================

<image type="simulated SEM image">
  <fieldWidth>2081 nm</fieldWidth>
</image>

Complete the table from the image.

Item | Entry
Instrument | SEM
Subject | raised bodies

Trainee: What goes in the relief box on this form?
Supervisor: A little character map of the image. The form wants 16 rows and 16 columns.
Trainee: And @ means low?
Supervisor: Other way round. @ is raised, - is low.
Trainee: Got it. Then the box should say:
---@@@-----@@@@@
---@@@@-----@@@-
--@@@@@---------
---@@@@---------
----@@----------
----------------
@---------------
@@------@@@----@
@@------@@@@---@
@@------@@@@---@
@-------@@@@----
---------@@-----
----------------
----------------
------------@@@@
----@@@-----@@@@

================

▶ **TASK ITEM**
Repeat every line of the data word for word until you have repeated the line that contains "Supervisor: Other way", which is the last one to include.

▶ **RESPONSE BOX**
<image type="simulated SEM image">
  <fieldWidth>2081 nm</fieldWidth>
</image>

Complete the table from the image.

Item | Entry
Instrument | SEM
Subject | raised bodies

Trainee: What goes in the relief box on this form?
Supervisor: A little character map of the image. The form wants 16 rows and 16 columns.
Trainee: And @ means low?
Supervisor: Other way round. @ is raised, - is low.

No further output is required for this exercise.